= REQUIRED ACTION =
When the line with "(+) after a" is reached, include it and stop; before that, copy each line of the listing exactly from the first.

++++ DATA EXCERPTS ++++

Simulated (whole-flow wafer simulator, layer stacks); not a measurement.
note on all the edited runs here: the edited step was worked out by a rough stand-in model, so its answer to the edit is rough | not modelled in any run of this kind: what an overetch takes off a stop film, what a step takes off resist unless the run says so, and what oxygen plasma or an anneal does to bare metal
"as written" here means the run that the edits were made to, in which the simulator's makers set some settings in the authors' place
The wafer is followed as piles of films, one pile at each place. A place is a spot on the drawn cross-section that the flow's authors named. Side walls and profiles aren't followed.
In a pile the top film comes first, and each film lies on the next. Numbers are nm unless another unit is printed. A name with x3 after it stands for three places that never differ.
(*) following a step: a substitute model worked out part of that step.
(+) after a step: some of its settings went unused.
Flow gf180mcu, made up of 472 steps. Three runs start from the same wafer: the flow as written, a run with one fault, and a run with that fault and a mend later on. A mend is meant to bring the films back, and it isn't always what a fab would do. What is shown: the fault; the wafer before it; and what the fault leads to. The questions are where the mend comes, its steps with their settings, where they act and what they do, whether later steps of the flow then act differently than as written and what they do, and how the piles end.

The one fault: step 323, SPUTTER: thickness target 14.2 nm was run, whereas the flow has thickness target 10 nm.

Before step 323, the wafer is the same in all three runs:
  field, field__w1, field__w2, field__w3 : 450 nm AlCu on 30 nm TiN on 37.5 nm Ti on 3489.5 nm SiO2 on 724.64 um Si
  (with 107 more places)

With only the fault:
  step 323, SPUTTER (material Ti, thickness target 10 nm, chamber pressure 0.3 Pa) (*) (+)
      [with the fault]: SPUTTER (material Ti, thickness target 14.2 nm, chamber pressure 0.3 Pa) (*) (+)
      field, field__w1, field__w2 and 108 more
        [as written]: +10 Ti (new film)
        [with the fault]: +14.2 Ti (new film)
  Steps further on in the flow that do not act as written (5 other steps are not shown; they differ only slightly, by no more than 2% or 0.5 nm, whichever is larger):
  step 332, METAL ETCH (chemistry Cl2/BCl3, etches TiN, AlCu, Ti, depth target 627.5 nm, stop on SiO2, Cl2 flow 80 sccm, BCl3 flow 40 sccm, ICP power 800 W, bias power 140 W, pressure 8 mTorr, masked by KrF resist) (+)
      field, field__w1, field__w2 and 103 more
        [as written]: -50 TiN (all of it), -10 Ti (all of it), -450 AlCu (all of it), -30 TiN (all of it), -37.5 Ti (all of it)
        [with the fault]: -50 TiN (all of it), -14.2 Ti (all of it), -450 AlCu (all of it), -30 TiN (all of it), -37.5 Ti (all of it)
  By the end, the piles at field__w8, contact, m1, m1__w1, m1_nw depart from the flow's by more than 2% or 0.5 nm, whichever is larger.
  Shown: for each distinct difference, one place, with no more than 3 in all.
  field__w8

++++

= EXERCISE SOLUTION =
Simulated (whole-flow wafer simulator, layer stacks); not a measurement.
note on all the edited runs here: the edited step was worked out by a rough stand-in model, so its answer to the edit is rough | not modelled in any run of this kind: what an overetch takes off a stop film, what a step takes off resist unless the run says so, and what oxygen plasma or an anneal does to bare metal
"as written" here means the run that the edits were made to, in which the simulator's makers set some settings in the authors' place
The wafer is followed as piles of films, one pile at each place. A place is a spot on the drawn cross-section that the flow's authors named. Side walls and profiles aren't followed.
In a pile the top film comes first, and each film lies on the next. Numbers are nm unless another unit is printed. A name with x3 after it stands for three places that never differ.
(*) following a step: a substitute model worked out part of that step.
(+) after a step: some of its settings went unused.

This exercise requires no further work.